**********

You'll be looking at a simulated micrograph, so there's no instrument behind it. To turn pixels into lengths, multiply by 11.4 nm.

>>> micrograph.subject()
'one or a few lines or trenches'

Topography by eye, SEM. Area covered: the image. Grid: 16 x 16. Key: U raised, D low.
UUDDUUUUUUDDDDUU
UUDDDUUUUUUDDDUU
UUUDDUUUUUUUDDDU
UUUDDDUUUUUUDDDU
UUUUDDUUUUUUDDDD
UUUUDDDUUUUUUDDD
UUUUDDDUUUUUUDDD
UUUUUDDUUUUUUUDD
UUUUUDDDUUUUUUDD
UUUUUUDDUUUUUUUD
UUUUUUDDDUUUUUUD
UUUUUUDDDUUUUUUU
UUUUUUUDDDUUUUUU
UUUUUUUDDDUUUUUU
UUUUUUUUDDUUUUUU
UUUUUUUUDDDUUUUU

**********

_Requirement_: Please return the lines above exactly, from the first one down to the line with "UUUUUUUUDDUUUUUU", and stop after that line.

_Answer area_:
You'll be looking at a simulated micrograph, so there's no instrument behind it. To turn pixels into lengths, multiply by 11.4 nm.

>>> micrograph.subject()
'one or a few lines or trenches'

Topography by eye, SEM. Area covered: the image. Grid: 16 x 16. Key: U raised, D low.
UUDDUUUUUUDDDDUU
UUDDDUUUUUUDDDUU
UUUDDUUUUUUUDDDU
UUUDDDUUUUUUDDDU
UUUUDDUUUUUUDDDD
UUUUDDDUUUUUUDDD
UUUUDDDUUUUUUDDD
UUUUUDDUUUUUUUDD
UUUUUDDDUUUUUUDD
UUUUUUDDUUUUUUUD
UUUUUUDDDUUUUUUD
UUUUUUDDDUUUUUUU
UUUUUUUDDDUUUUUU
UUUUUUUDDDUUUUUU
UUUUUUUUDDUUUUUU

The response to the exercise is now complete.